----------

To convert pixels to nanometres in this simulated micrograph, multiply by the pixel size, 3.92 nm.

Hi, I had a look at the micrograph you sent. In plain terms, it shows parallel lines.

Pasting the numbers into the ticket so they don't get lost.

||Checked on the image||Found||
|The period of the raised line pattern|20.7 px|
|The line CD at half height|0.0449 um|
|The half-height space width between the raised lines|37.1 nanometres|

----------

_TASK ITEM_
Write out the records above exactly, from the opening line to the line with "half height|0.0449 um|", including both, with nothing added.

_YOUR RESPONSE_
To convert pixels to nanometres in this simulated micrograph, multiply by the pixel size, 3.92 nm.

Hi, I had a look at the micrograph you sent. In plain terms, it shows parallel lines.

Pasting the numbers into the ticket so they don't get lost.

||Checked on the image||Found||
|The period of the raised line pattern|20.7 px|
|The line CD at half height|0.0449 um|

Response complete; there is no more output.